Give back all the records exactly, keeping every line whole.

*** Supplied material Section Begins ***

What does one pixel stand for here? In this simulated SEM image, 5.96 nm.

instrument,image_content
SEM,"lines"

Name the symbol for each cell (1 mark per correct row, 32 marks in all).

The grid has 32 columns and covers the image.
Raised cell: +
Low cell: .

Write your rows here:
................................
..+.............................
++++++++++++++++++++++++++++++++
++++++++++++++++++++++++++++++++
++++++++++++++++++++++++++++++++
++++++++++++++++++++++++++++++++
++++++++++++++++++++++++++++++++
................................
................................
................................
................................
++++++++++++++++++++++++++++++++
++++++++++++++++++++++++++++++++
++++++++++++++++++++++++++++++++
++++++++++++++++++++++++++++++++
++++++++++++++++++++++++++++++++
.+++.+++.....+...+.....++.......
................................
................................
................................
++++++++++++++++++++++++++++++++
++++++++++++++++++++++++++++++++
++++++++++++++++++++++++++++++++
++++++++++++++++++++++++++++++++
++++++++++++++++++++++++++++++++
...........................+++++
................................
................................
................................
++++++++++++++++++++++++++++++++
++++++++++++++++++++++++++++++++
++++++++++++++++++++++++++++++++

*** Supplied material Section Ends ***

• [Exercise answer]:
What does one pixel stand for here? In this simulated SEM image, 5.96 nm.

instrument,image_content
SEM,"lines"

Name the symbol for each cell (1 mark per correct row, 32 marks in all).

The grid has 32 columns and covers the image.
Raised cell: +
Low cell: .

Write your rows here:
................................
..+.............................
++++++++++++++++++++++++++++++++
++++++++++++++++++++++++++++++++
++++++++++++++++++++++++++++++++
++++++++++++++++++++++++++++++++
++++++++++++++++++++++++++++++++
................................
................................
................................
................................
++++++++++++++++++++++++++++++++
++++++++++++++++++++++++++++++++
++++++++++++++++++++++++++++++++
++++++++++++++++++++++++++++++++
++++++++++++++++++++++++++++++++
.+++.+++.....+...+.....++.......
................................
................................
................................
++++++++++++++++++++++++++++++++
++++++++++++++++++++++++++++++++
++++++++++++++++++++++++++++++++
++++++++++++++++++++++++++++++++
++++++++++++++++++++++++++++++++
...........................+++++
................................
................................
................................
++++++++++++++++++++++++++++++++
++++++++++++++++++++++++++++++++
++++++++++++++++++++++++++++++++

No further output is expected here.